### Work instruction
Set down the full listing exactly, character for character.

### Excerpted data
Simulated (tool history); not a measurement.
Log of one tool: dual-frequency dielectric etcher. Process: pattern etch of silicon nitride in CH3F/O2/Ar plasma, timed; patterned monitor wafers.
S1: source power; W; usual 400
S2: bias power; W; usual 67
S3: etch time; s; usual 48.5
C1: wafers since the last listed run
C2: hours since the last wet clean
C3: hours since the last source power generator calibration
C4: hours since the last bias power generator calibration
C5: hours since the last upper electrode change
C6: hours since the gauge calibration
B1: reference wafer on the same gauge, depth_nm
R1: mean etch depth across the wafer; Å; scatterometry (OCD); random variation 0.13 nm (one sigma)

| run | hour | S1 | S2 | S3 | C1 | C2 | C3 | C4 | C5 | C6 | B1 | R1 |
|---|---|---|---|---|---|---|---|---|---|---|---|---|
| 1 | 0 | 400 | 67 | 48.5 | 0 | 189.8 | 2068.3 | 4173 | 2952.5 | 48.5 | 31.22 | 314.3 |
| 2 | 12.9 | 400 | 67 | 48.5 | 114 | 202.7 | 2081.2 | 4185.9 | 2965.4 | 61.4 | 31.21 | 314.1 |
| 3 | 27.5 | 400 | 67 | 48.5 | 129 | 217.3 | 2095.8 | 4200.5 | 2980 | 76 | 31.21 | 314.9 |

### Written answer
Simulated (tool history); not a measurement.
Log of one tool: dual-frequency dielectric etcher. Process: pattern etch of silicon nitride in CH3F/O2/Ar plasma, timed; patterned monitor wafers.
S1: source power; W; usual 400
S2: bias power; W; usual 67
S3: etch time; s; usual 48.5
C1: wafers since the last listed run
C2: hours since the last wet clean
C3: hours since the last source power generator calibration
C4: hours since the last bias power generator calibration
C5: hours since the last upper electrode change
C6: hours since the gauge calibration
B1: reference wafer on the same gauge, depth_nm
R1: mean etch depth across the wafer; Å; scatterometry (OCD); random variation 0.13 nm (one sigma)

| run | hour | S1 | S2 | S3 | C1 | C2 | C3 | C4 | C5 | C6 | B1 | R1 |
|---|---|---|---|---|---|---|---|---|---|---|---|---|
| 1 | 0 | 400 | 67 | 48.5 | 0 | 189.8 | 2068.3 | 4173 | 2952.5 | 48.5 | 31.22 | 314.3 |
| 2 | 12.9 | 400 | 67 | 48.5 | 114 | 202.7 | 2081.2 | 4185.9 | 2965.4 | 61.4 | 31.21 | 314.1 |
| 3 | 27.5 | 400 | 67 | 48.5 | 129 | 217.3 | 2095.8 | 4200.5 | 2980 | 76 | 31.21 | 314.9 |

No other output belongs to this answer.